- Information -
----------------

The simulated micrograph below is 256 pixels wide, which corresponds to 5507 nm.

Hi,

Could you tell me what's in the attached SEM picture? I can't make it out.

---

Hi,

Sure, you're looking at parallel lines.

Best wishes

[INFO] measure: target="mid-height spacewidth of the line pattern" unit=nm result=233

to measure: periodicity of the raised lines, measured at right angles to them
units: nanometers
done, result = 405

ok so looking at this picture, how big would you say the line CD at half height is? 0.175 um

----------------

- Work request -
Quote the records from their first line to the line with "done, result = 405", inclusive, without adding or dropping anything.

- Exercise output -
The simulated micrograph below is 256 pixels wide, which corresponds to 5507 nm.

Hi,

Could you tell me what's in the attached SEM picture? I can't make it out.

---

Hi,

Sure, you're looking at parallel lines.

Best wishes

[INFO] measure: target="mid-height spacewidth of the line pattern" unit=nm result=233

to measure: periodicity of the raised lines, measured at right angles to them
units: nanometers
done, result = 405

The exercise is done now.